**ACTION ITEM**: Retype, without any change, the first line of the records and every line after it through the one containing "A cross-section is".

**GIVEN ENTRIES**:
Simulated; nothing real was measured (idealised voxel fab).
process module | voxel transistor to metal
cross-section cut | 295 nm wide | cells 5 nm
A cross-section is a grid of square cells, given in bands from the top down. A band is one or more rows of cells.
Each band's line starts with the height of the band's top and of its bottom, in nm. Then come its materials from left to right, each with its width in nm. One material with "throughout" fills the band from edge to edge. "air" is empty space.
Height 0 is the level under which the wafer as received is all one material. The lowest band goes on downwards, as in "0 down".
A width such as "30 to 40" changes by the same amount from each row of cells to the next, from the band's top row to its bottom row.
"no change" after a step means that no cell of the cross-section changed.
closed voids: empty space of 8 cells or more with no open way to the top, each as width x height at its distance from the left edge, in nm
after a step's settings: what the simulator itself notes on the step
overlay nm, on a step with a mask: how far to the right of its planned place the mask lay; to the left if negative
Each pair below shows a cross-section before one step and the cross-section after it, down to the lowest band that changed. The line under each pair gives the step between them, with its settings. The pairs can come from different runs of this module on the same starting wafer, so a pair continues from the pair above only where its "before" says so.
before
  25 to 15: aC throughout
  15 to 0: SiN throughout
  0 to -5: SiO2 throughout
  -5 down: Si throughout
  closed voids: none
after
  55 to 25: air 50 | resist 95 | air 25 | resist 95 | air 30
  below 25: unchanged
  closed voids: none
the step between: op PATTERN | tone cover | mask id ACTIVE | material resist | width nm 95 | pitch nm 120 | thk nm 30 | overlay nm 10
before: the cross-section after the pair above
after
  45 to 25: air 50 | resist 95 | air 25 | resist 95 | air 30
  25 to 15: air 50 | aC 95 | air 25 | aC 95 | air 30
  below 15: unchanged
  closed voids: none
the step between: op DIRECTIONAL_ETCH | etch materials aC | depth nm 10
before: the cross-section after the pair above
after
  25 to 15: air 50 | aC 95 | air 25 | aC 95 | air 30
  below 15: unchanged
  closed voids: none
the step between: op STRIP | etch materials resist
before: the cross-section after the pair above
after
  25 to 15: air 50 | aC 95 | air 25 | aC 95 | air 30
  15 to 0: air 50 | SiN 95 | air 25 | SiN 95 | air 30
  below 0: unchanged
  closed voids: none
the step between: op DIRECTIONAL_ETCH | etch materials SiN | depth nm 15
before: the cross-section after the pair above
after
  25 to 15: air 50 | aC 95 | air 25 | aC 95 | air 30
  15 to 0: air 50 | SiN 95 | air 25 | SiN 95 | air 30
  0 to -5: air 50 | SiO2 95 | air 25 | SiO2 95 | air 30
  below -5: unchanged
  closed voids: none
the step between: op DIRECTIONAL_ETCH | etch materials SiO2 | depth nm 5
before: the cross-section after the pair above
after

**WRITTEN RESPONSE**:
Simulated; nothing real was measured (idealised voxel fab).
process module | voxel transistor to metal
cross-section cut | 295 nm wide | cells 5 nm
A cross-section is a grid of square cells, given in bands from the top down. A band is one or more rows of cells.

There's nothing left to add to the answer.